• _DATA EXCERPTS_:
╔══

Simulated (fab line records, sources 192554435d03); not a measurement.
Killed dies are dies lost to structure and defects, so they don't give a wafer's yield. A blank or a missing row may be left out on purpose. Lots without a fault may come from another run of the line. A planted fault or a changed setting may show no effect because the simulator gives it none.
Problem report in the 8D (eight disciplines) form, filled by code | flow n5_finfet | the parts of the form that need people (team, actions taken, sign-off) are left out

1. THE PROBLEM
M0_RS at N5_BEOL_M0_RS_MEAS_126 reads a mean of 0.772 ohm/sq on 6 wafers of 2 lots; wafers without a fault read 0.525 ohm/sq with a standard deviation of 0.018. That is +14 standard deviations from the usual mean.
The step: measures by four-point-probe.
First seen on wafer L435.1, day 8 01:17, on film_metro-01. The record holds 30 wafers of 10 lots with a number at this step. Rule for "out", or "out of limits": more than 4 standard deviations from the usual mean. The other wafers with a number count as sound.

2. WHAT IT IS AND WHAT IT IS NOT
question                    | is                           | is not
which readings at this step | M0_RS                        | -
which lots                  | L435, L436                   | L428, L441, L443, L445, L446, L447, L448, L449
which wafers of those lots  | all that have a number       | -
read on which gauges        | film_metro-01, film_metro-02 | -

╚══

• _WORK REQUEST_: Working from the records above, write out verbatim only the lines from the line containing "2. WHAT IT IS AND WHAT IT IS NOT" through the line containing "L447, L448, L449".

• _RESPONSE_:
2. WHAT IT IS AND WHAT IT IS NOT
question                    | is                           | is not
which readings at this step | M0_RS                        | -
which lots                  | L435, L436                   | L428, L441, L443, L445, L446, L447, L448, L449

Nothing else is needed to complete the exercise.